Only one stretch of the data is wanted: the line containing "Best wishes", the line containing "Authors: We thank", and every line between them, copied exactly.

• STORED DATA:
....................
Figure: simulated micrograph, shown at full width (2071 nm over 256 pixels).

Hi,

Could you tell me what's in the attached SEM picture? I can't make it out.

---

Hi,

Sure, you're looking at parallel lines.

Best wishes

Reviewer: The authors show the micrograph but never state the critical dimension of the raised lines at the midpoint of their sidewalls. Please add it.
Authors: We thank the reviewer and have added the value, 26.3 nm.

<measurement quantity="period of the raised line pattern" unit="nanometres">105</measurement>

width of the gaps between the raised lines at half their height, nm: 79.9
....................

• YOUR SOLUTION:
Best wishes

Reviewer: The authors show the micrograph but never state the critical dimension of the raised lines at the midpoint of their sidewalls. Please add it.
Authors: We thank the reviewer and have added the value, 26.3 nm.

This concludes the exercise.